Task item
Would you please transcribe, exactly as written, the lines of the entries below starting at the one that holds "C1: wafers since the last listed run" and ending at the one that holds "R1: thickness taken", both included?

Record extracts
• • •
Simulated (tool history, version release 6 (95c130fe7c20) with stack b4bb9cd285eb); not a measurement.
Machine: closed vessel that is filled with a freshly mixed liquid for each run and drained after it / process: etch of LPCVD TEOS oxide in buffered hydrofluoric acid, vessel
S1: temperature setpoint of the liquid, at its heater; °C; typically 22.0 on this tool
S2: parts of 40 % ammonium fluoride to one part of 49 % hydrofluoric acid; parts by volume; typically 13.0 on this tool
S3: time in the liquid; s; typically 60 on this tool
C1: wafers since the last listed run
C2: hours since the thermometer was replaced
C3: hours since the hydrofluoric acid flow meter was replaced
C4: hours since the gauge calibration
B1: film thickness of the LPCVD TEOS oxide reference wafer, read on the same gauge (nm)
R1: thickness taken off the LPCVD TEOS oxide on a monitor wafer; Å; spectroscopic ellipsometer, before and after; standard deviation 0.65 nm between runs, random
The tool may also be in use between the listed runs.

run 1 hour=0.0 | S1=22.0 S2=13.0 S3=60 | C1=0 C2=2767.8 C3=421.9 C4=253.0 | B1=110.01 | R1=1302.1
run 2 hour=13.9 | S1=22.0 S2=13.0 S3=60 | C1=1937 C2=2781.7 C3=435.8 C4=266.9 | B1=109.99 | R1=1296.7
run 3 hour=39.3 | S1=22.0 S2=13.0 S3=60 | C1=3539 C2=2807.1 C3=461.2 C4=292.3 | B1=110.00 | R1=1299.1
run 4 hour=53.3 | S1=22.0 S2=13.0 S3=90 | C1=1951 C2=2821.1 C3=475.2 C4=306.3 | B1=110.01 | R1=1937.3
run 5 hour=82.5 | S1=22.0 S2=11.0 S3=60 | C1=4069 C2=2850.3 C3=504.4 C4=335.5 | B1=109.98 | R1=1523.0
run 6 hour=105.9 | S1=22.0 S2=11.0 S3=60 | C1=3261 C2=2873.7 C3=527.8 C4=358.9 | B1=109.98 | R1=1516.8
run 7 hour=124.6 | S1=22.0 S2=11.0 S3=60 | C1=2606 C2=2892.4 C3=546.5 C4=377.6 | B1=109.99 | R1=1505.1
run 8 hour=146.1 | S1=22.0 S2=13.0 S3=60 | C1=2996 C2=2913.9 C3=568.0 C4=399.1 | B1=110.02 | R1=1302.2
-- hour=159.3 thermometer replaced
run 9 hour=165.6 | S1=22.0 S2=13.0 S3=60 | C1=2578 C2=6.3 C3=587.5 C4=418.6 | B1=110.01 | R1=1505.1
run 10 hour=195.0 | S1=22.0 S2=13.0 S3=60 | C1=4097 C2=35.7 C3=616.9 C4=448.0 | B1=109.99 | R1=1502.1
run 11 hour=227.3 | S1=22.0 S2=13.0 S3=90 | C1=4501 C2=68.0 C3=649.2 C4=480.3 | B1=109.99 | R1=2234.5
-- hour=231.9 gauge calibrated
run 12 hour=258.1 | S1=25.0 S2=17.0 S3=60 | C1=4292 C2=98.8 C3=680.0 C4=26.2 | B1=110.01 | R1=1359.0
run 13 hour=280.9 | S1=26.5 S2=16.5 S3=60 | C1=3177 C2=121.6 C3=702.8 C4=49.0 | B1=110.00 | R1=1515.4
• • •

Worked solution
C1: wafers since the last listed run
C2: hours since the thermometer was replaced
C3: hours since the hydrofluoric acid flow meter was replaced
C4: hours since the gauge calibration
B1: film thickness of the LPCVD TEOS oxide reference wafer, read on the same gauge (nm)
R1: thickness taken off the LPCVD TEOS oxide on a monitor wafer; Å; spectroscopic ellipsometer, before and after; standard deviation 0.65 nm between runs, random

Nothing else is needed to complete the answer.